- Assigned task
Write out once more the lines running from the top of the entries below to the line with "20, Ru 40, Al2O3 52, SiOCN 44, Si", both ends included.

━━ Record set

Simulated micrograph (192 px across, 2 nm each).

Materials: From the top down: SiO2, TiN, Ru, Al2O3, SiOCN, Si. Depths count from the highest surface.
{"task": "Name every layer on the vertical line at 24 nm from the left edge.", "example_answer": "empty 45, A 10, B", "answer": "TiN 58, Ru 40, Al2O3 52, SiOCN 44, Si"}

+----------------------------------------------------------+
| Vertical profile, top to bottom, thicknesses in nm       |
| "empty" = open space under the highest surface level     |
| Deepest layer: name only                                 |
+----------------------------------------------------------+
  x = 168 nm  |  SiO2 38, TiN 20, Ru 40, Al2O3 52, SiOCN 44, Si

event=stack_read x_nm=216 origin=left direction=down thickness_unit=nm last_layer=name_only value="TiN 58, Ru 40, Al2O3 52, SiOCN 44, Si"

━━━━

- Your solution
Simulated micrograph (192 px across, 2 nm each).

Materials: From the top down: SiO2, TiN, Ru, Al2O3, SiOCN, Si. Depths count from the highest surface.
{"task": "Name every layer on the vertical line at 24 nm from the left edge.", "example_answer": "empty 45, A 10, B", "answer": "TiN 58, Ru 40, Al2O3 52, SiOCN 44, Si"}

+----------------------------------------------------------+
| Vertical profile, top to bottom, thicknesses in nm       |
| "empty" = open space under the highest surface level     |
| Deepest layer: name only                                 |
+----------------------------------------------------------+
  x = 168 nm  |  SiO2 38, TiN 20, Ru 40, Al2O3 52, SiOCN 44, Si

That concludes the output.